**BRIEF**
Return every entry below exactly as written.

**DATASET EXCERPTS**
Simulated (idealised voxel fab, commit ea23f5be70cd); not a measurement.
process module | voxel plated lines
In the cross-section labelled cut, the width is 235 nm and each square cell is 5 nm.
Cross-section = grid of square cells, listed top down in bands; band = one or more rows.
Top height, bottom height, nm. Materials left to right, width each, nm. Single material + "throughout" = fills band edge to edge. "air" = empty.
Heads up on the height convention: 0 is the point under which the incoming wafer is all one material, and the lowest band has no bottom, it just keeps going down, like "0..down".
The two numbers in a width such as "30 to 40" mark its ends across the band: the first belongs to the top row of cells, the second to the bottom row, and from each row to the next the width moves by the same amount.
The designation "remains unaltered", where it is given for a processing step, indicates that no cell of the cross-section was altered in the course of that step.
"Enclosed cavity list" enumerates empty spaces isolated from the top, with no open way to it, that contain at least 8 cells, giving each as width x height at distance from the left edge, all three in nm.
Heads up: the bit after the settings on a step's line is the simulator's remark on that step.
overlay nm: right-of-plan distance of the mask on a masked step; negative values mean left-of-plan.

**EXERCISE OUTPUT**
Simulated (idealised voxel fab, commit ea23f5be70cd); not a measurement.
process module | voxel plated lines
In the cross-section labelled cut, the width is 235 nm and each square cell is 5 nm.
Cross-section = grid of square cells, listed top down in bands; band = one or more rows.
Top height, bottom height, nm. Materials left to right, width each, nm. Single material + "throughout" = fills band edge to edge. "air" = empty.
Heads up on the height convention: 0 is the point under which the incoming wafer is all one material, and the lowest band has no bottom, it just keeps going down, like "0..down".
The two numbers in a width such as "30 to 40" mark its ends across the band: the first belongs to the top row of cells, the second to the bottom row, and from each row to the next the width moves by the same amount.
The designation "remains unaltered", where it is given for a processing step, indicates that no cell of the cross-section was altered in the course of that step.
"Enclosed cavity list" enumerates empty spaces isolated from the top, with no open way to it, that contain at least 8 cells, giving each as width x height at distance from the left edge, all three in nm.
Heads up: the bit after the settings on a step's line is the simulator's remark on that step.
overlay nm: right-of-plan distance of the mask on a masked step; negative values mean left-of-plan.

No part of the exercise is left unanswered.